» Entries supplied:

━━━━━━━━━━━━━━━━━━━━━━━━━━━━━━

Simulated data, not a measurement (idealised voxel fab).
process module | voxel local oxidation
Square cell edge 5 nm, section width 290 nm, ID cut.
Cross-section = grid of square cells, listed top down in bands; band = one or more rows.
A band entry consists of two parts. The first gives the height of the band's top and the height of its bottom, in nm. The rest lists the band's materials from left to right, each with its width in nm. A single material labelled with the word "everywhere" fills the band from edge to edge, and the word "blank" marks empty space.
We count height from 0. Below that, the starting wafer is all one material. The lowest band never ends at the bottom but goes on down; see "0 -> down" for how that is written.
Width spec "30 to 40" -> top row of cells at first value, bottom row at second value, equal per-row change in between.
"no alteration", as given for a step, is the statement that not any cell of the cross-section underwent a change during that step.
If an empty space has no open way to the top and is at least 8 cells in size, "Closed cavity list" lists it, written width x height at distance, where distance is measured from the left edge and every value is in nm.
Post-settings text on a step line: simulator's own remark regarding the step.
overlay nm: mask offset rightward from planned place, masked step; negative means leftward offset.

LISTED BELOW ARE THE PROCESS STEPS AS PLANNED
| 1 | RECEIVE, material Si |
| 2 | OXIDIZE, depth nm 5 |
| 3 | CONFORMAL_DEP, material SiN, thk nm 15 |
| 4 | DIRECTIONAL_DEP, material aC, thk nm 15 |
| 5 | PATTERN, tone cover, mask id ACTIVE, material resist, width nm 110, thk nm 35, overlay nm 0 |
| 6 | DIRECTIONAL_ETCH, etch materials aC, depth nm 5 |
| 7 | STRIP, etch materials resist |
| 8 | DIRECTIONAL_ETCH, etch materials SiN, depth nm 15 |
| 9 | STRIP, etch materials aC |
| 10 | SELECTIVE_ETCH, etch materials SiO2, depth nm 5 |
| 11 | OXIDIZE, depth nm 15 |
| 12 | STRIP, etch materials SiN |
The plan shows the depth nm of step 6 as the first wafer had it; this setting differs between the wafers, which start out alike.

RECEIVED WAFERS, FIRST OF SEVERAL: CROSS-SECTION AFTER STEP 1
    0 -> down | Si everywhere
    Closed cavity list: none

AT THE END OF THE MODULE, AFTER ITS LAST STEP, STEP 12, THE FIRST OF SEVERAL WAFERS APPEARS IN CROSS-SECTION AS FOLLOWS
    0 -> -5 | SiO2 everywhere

━━━━━━━━━━━━━━━━━━━━━━━━━━━━━━

Repeat exactly the lines of the data from the first one through the line with "material Si |", both of them included.

Simulated data, not a measurement (idealised voxel fab).
process module | voxel local oxidation
Square cell edge 5 nm, section width 290 nm, ID cut.
Cross-section = grid of square cells, listed top down in bands; band = one or more rows.
A band entry consists of two parts. The first gives the height of the band's top and the height of its bottom, in nm. The rest lists the band's materials from left to right, each with its width in nm. A single material labelled with the word "everywhere" fills the band from edge to edge, and the word "blank" marks empty space.
We count height from 0. Below that, the starting wafer is all one material. The lowest band never ends at the bottom but goes on down; see "0 -> down" for how that is written.
Width spec "30 to 40" -> top row of cells at first value, bottom row at second value, equal per-row change in between.
"no alteration", as given for a step, is the statement that not any cell of the cross-section underwent a change during that step.
If an empty space has no open way to the top and is at least 8 cells in size, "Closed cavity list" lists it, written width x height at distance, where distance is measured from the left edge and every value is in nm.
Post-settings text on a step line: simulator's own remark regarding the step.
overlay nm: mask offset rightward from planned place, masked step; negative means leftward offset.

LISTED BELOW ARE THE PROCESS STEPS AS PLANNED
| 1 | RECEIVE, material Si |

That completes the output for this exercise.